☆ ☆ ☆

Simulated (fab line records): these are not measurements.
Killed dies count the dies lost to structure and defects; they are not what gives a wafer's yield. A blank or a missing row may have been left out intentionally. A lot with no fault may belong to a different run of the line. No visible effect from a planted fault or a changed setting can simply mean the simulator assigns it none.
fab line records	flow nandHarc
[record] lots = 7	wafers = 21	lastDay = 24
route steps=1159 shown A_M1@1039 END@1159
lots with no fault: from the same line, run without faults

☆ ☆ ☆

:: ASSIGNED TASK ::
Copy the data once more. Leave nothing out.

:: TASK SOLUTION ::
Simulated (fab line records): these are not measurements.
Killed dies count the dies lost to structure and defects; they are not what gives a wafer's yield. A blank or a missing row may have been left out intentionally. A lot with no fault may belong to a different run of the line. No visible effect from a planted fault or a changed setting can simply mean the simulator assigns it none.
fab line records	flow nandHarc
[record] lots = 7	wafers = 21	lastDay = 24
route steps=1159 shown A_M1@1039 END@1159
lots with no fault: from the same line, run without faults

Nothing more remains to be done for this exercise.